■ ■ ■ ■ ■
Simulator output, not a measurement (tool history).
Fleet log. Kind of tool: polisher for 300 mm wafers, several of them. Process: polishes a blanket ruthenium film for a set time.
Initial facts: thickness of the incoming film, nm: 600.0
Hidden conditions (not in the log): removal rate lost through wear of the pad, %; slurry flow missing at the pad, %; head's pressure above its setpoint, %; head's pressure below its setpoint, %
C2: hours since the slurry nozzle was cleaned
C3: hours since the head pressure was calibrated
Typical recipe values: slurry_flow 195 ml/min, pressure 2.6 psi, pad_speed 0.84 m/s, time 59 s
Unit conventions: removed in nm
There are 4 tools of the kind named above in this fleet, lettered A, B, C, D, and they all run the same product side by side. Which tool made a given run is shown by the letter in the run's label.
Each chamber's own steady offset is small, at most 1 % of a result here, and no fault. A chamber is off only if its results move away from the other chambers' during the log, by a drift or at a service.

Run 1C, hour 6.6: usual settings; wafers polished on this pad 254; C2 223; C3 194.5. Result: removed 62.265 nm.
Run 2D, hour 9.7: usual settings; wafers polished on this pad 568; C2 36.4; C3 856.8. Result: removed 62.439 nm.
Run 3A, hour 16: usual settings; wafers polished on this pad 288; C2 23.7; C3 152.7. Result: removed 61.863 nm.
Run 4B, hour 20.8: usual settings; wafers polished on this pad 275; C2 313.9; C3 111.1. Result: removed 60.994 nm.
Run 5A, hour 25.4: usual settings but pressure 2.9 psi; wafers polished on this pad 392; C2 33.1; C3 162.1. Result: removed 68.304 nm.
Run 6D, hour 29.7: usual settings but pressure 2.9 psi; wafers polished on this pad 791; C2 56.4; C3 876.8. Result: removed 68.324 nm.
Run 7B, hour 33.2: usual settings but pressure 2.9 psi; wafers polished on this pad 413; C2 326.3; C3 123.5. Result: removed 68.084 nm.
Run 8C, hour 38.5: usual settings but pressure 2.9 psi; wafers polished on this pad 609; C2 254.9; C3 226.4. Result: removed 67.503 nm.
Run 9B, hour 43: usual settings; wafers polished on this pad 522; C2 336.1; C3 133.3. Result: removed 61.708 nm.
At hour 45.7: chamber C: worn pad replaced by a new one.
■ ■ ■ ■ ■

**ASSIGNED TASK:** Your answer must consist only of the lines from the start of the records above through the line with "Initial facts: thickness", each retyped exactly.

**EXERCISE RESULT:**
Simulator output, not a measurement (tool history).
Fleet log. Kind of tool: polisher for 300 mm wafers, several of them. Process: polishes a blanket ruthenium film for a set time.
Initial facts: thickness of the incoming film, nm: 600.0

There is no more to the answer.